_Dataset_.
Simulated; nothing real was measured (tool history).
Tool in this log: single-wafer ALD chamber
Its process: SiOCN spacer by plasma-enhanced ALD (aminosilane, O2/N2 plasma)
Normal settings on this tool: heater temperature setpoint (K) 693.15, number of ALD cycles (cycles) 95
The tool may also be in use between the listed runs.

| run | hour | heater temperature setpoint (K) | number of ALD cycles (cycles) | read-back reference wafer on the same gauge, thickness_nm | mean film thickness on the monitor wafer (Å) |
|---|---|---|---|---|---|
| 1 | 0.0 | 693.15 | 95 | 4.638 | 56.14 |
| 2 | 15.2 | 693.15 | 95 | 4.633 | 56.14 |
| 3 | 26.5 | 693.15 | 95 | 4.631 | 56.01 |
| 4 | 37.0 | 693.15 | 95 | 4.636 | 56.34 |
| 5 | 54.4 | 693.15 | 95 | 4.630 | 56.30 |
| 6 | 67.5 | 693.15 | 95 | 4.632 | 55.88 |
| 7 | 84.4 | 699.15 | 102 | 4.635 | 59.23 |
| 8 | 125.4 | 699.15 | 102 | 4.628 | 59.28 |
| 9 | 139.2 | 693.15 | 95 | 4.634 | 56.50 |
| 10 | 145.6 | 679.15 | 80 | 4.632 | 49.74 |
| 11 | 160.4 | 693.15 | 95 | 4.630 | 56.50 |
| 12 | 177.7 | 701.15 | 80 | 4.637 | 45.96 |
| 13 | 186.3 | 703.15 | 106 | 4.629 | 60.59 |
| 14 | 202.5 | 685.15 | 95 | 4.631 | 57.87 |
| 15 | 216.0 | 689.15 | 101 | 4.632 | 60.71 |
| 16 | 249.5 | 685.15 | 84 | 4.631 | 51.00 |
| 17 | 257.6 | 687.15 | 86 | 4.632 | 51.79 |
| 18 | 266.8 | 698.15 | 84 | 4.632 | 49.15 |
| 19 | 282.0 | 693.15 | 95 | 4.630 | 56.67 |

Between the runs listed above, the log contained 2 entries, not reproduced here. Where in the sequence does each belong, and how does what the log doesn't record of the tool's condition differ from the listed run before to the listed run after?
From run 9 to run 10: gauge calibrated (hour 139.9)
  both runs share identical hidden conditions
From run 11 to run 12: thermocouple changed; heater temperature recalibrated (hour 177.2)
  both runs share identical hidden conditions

_Work item_. Repeat exactly, please, each line from the beginning of the data through the line with "Between the runs" in it, and only those lines.

_Response area_.
Simulated; nothing real was measured (tool history).
Tool in this log: single-wafer ALD chamber
Its process: SiOCN spacer by plasma-enhanced ALD (aminosilane, O2/N2 plasma)
Normal settings on this tool: heater temperature setpoint (K) 693.15, number of ALD cycles (cycles) 95
The tool may also be in use between the listed runs.

| run | hour | heater temperature setpoint (K) | number of ALD cycles (cycles) | read-back reference wafer on the same gauge, thickness_nm | mean film thickness on the monitor wafer (Å) |
|---|---|---|---|---|---|
| 1 | 0.0 | 693.15 | 95 | 4.638 | 56.14 |
| 2 | 15.2 | 693.15 | 95 | 4.633 | 56.14 |
| 3 | 26.5 | 693.15 | 95 | 4.631 | 56.01 |
| 4 | 37.0 | 693.15 | 95 | 4.636 | 56.34 |
| 5 | 54.4 | 693.15 | 95 | 4.630 | 56.30 |
| 6 | 67.5 | 693.15 | 95 | 4.632 | 55.88 |
| 7 | 84.4 | 699.15 | 102 | 4.635 | 59.23 |
| 8 | 125.4 | 699.15 | 102 | 4.628 | 59.28 |
| 9 | 139.2 | 693.15 | 95 | 4.634 | 56.50 |
| 10 | 145.6 | 679.15 | 80 | 4.632 | 49.74 |
| 11 | 160.4 | 693.15 | 95 | 4.630 | 56.50 |
| 12 | 177.7 | 701.15 | 80 | 4.637 | 45.96 |
| 13 | 186.3 | 703.15 | 106 | 4.629 | 60.59 |
| 14 | 202.5 | 685.15 | 95 | 4.631 | 57.87 |
| 15 | 216.0 | 689.15 | 101 | 4.632 | 60.71 |
| 16 | 249.5 | 685.15 | 84 | 4.631 | 51.00 |
| 17 | 257.6 | 687.15 | 86 | 4.632 | 51.79 |
| 18 | 266.8 | 698.15 | 84 | 4.632 | 49.15 |
| 19 | 282.0 | 693.15 | 95 | 4.630 | 56.67 |

Between the runs listed above, the log contained 2 entries, not reproduced here. Where in the sequence does each belong, and how does what the log doesn't record of the tool's condition differ from the listed run before to the listed run after?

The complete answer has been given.